◆ ◆ ◆ ◆ ◆ ◆ ◆
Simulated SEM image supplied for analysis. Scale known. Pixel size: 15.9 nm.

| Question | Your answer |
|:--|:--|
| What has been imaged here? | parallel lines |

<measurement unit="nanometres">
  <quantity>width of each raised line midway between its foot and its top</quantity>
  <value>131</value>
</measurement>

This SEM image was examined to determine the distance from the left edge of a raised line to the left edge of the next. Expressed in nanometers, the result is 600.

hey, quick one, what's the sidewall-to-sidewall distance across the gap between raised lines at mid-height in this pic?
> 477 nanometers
◆ ◆ ◆ ◆ ◆ ◆ ◆

ACTION ITEM: All entries are to be retyped with no difference from the original.

YOUR SOLUTION:
Simulated SEM image supplied for analysis. Scale known. Pixel size: 15.9 nm.

| Question | Your answer |
|:--|:--|
| What has been imaged here? | parallel lines |

<measurement unit="nanometres">
  <quantity>width of each raised line midway between its foot and its top</quantity>
  <value>131</value>
</measurement>

This SEM image was examined to determine the distance from the left edge of a raised line to the left edge of the next. Expressed in nanometers, the result is 600.

hey, quick one, what's the sidewall-to-sidewall distance across the gap between raised lines at mid-height in this pic?
> 477 nanometers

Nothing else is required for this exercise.